• _Task item_:
Type out the data again. Keep every line exactly the same.

• _Dataset content_:
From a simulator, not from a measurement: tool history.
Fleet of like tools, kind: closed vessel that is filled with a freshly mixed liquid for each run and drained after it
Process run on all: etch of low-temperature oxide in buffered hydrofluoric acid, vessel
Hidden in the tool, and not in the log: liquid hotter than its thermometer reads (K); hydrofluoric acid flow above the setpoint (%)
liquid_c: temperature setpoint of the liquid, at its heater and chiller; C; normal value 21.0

• _Task response_:
From a simulator, not from a measurement: tool history.
Fleet of like tools, kind: closed vessel that is filled with a freshly mixed liquid for each run and drained after it
Process run on all: etch of low-temperature oxide in buffered hydrofluoric acid, vessel
Hidden in the tool, and not in the log: liquid hotter than its thermometer reads (K); hydrofluoric acid flow above the setpoint (%)
liquid_c: temperature setpoint of the liquid, at its heater and chiller; C; normal value 21.0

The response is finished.